__Assigned task__: Transcribe every record that appears below, exactly and in full.

__Dataset excerpts__:
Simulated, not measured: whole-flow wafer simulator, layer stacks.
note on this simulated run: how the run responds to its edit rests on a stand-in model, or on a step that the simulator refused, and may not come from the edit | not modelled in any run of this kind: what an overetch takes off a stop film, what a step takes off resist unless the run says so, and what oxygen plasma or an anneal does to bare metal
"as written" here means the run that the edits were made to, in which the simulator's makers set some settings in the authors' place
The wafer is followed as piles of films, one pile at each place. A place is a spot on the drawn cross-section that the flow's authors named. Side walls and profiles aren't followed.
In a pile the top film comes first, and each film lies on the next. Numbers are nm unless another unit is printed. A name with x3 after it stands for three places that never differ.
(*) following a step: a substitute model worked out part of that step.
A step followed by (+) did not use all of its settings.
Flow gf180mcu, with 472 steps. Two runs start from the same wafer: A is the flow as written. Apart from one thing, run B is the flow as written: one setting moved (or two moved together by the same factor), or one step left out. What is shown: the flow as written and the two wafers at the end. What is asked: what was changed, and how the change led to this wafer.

__Exercise response__:
Simulated, not measured: whole-flow wafer simulator, layer stacks.
note on this simulated run: how the run responds to its edit rests on a stand-in model, or on a step that the simulator refused, and may not come from the edit | not modelled in any run of this kind: what an overetch takes off a stop film, what a step takes off resist unless the run says so, and what oxygen plasma or an anneal does to bare metal
"as written" here means the run that the edits were made to, in which the simulator's makers set some settings in the authors' place
The wafer is followed as piles of films, one pile at each place. A place is a spot on the drawn cross-section that the flow's authors named. Side walls and profiles aren't followed.
In a pile the top film comes first, and each film lies on the next. Numbers are nm unless another unit is printed. A name with x3 after it stands for three places that never differ.
(*) following a step: a substitute model worked out part of that step.
A step followed by (+) did not use all of its settings.
Flow gf180mcu, with 472 steps. Two runs start from the same wafer: A is the flow as written. Apart from one thing, run B is the flow as written: one setting moved (or two moved together by the same factor), or one step left out. What is shown: the flow as written and the two wafers at the end. What is asked: what was changed, and how the change led to this wafer.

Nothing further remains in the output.